########################################

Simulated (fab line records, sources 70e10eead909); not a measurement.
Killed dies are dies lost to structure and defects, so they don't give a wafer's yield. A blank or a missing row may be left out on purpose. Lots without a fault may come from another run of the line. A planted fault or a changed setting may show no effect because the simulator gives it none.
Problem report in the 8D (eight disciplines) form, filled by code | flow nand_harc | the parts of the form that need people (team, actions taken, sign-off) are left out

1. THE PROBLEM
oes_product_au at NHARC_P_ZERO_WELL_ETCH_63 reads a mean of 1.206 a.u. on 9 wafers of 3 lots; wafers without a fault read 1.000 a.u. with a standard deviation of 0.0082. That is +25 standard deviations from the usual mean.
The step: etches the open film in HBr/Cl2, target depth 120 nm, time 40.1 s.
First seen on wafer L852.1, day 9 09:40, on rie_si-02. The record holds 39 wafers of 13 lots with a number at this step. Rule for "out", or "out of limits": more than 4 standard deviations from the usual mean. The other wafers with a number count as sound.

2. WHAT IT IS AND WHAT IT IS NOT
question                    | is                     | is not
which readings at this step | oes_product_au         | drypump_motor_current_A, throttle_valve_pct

########################################

Work item:
Start at the first line of the material and write everything out exactly.

Response:
Simulated (fab line records, sources 70e10eead909); not a measurement.
Killed dies are dies lost to structure and defects, so they don't give a wafer's yield. A blank or a missing row may be left out on purpose. Lots without a fault may come from another run of the line. A planted fault or a changed setting may show no effect because the simulator gives it none.
Problem report in the 8D (eight disciplines) form, filled by code | flow nand_harc | the parts of the form that need people (team, actions taken, sign-off) are left out

1. THE PROBLEM
oes_product_au at NHARC_P_ZERO_WELL_ETCH_63 reads a mean of 1.206 a.u. on 9 wafers of 3 lots; wafers without a fault read 1.000 a.u. with a standard deviation of 0.0082. That is +25 standard deviations from the usual mean.
The step: etches the open film in HBr/Cl2, target depth 120 nm, time 40.1 s.
First seen on wafer L852.1, day 9 09:40, on rie_si-02. The record holds 39 wafers of 13 lots with a number at this step. Rule for "out", or "out of limits": more than 4 standard deviations from the usual mean. The other wafers with a number count as sound.

2. WHAT IT IS AND WHAT IT IS NOT
question                    | is                     | is not
which readings at this step | oes_product_au         | drypump_motor_current_A, throttle_valve_pct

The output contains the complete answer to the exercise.